(Work order): The data below holds the lines to copy: everything from the line containing "65 to 55 = aC all across" to the line containing "55 to 40 = SiO2 all across", both ends included, set down exactly.

= Beginning of Section =

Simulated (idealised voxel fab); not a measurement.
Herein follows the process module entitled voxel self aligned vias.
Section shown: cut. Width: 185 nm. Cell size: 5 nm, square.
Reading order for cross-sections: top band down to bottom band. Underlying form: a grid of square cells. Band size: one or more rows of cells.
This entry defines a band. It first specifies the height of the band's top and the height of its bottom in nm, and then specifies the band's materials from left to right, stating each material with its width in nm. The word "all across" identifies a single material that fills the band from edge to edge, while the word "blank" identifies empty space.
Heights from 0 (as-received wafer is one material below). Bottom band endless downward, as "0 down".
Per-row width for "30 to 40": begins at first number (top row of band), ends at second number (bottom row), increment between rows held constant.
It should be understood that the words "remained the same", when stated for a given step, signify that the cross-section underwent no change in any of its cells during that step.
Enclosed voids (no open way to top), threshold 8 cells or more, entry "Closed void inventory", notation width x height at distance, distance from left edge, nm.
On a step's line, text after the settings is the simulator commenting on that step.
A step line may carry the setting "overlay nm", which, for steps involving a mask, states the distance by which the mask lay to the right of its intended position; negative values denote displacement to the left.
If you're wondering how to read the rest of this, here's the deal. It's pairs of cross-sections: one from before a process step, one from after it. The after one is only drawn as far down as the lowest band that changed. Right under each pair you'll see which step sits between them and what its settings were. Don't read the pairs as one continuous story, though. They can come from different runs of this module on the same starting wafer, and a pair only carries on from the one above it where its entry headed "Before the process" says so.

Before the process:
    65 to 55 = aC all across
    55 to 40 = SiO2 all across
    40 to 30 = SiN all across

= End of Section =

(Exercise output):
    65 to 55 = aC all across
    55 to 40 = SiO2 all across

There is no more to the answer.